(LISTED RECORDS)

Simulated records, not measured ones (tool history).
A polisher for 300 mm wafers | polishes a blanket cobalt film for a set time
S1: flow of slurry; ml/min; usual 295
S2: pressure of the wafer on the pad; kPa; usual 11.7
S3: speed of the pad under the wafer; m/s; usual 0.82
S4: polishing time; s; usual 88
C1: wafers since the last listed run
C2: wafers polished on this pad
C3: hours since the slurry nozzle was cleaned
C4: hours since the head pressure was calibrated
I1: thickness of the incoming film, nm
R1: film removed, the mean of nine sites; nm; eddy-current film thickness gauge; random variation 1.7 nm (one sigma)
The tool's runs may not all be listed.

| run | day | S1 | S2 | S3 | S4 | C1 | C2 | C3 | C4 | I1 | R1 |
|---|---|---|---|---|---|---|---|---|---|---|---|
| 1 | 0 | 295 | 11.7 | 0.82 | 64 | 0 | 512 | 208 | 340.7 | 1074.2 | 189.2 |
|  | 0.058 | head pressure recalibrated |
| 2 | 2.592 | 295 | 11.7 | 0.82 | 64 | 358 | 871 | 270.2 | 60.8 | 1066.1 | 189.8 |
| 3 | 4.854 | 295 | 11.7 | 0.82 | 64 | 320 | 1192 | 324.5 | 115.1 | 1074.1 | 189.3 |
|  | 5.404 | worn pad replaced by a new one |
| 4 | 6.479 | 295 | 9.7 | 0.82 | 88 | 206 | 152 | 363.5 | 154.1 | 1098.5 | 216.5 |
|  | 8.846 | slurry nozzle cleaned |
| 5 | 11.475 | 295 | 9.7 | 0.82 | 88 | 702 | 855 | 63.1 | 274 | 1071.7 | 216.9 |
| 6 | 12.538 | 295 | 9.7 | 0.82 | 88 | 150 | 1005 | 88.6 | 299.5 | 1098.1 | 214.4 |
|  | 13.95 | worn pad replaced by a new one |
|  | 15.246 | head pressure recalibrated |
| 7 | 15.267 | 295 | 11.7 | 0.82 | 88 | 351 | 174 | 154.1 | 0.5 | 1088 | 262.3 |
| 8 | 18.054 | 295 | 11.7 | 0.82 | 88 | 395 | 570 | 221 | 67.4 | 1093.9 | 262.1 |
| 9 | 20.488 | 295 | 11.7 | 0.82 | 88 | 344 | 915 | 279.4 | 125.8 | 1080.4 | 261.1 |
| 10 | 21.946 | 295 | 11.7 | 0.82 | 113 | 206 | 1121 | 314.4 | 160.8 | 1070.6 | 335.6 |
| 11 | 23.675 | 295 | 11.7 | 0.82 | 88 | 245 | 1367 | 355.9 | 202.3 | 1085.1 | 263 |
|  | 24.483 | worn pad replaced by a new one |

(End LISTED RECORDS)

▶ WORK TASK:
From the top of the listing above, restate each line word for word up to and including the line with "C1: wafers since the last listed run"; add nothing else.

▶ WRITTEN RESPONSE:
Simulated records, not measured ones (tool history).
A polisher for 300 mm wafers | polishes a blanket cobalt film for a set time
S1: flow of slurry; ml/min; usual 295
S2: pressure of the wafer on the pad; kPa; usual 11.7
S3: speed of the pad under the wafer; m/s; usual 0.82
S4: polishing time; s; usual 88
C1: wafers since the last listed run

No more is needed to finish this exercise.